#### Work item
Print the first line of the records below and every line after it, up to and including the line with "DESK OF THE TOOL OWNER: euv scanner-01". Print nothing else.

#### Extracted data
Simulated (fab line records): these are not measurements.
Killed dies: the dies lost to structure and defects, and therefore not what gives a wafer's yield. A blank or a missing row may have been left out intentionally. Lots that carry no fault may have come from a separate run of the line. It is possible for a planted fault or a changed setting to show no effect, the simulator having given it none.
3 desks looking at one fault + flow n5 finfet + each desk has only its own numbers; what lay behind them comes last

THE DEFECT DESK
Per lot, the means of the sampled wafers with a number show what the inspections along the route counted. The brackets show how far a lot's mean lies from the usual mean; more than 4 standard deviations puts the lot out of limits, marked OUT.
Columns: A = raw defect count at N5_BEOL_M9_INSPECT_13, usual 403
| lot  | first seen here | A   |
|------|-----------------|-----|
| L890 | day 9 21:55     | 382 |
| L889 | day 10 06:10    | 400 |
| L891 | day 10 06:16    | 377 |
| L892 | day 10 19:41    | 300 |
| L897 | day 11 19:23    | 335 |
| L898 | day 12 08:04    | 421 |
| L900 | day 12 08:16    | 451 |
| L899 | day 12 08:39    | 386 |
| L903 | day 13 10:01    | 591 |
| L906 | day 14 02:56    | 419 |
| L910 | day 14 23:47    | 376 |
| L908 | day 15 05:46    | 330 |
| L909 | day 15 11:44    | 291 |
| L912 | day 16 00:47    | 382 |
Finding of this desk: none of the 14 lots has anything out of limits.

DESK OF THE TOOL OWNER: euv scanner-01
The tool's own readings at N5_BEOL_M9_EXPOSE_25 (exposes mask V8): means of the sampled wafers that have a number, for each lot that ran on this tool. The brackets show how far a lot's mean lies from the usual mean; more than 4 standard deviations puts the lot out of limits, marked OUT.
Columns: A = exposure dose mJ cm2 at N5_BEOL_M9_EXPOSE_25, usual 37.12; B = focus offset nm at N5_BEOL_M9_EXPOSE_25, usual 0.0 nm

#### Response area
Simulated (fab line records): these are not measurements.
Killed dies: the dies lost to structure and defects, and therefore not what gives a wafer's yield. A blank or a missing row may have been left out intentionally. Lots that carry no fault may have come from a separate run of the line. It is possible for a planted fault or a changed setting to show no effect, the simulator having given it none.
3 desks looking at one fault + flow n5 finfet + each desk has only its own numbers; what lay behind them comes last

THE DEFECT DESK
Per lot, the means of the sampled wafers with a number show what the inspections along the route counted. The brackets show how far a lot's mean lies from the usual mean; more than 4 standard deviations puts the lot out of limits, marked OUT.
Columns: A = raw defect count at N5_BEOL_M9_INSPECT_13, usual 403
| lot  | first seen here | A   |
|------|-----------------|-----|
| L890 | day 9 21:55     | 382 |
| L889 | day 10 06:10    | 400 |
| L891 | day 10 06:16    | 377 |
| L892 | day 10 19:41    | 300 |
| L897 | day 11 19:23    | 335 |
| L898 | day 12 08:04    | 421 |
| L900 | day 12 08:16    | 451 |
| L899 | day 12 08:39    | 386 |
| L903 | day 13 10:01    | 591 |
| L906 | day 14 02:56    | 419 |
| L910 | day 14 23:47    | 376 |
| L908 | day 15 05:46    | 330 |
| L909 | day 15 11:44    | 291 |
| L912 | day 16 00:47    | 382 |
Finding of this desk: none of the 14 lots has anything out of limits.

DESK OF THE TOOL OWNER: euv scanner-01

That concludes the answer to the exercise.